■ **ACTIVITY**
An exact transcription of all the data is required.

*** Begin section ***

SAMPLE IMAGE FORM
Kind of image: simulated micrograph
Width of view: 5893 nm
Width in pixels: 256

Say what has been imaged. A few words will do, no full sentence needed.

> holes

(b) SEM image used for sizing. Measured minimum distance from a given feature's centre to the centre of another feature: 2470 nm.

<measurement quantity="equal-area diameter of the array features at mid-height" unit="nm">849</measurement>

*** End section ***

■ **WRITTEN ANSWER**
SAMPLE IMAGE FORM
Kind of image: simulated micrograph
Width of view: 5893 nm
Width in pixels: 256

Say what has been imaged. A few words will do, no full sentence needed.

> holes

(b) SEM image used for sizing. Measured minimum distance from a given feature's centre to the centre of another feature: 2470 nm.

<measurement quantity="equal-area diameter of the array features at mid-height" unit="nm">849</measurement>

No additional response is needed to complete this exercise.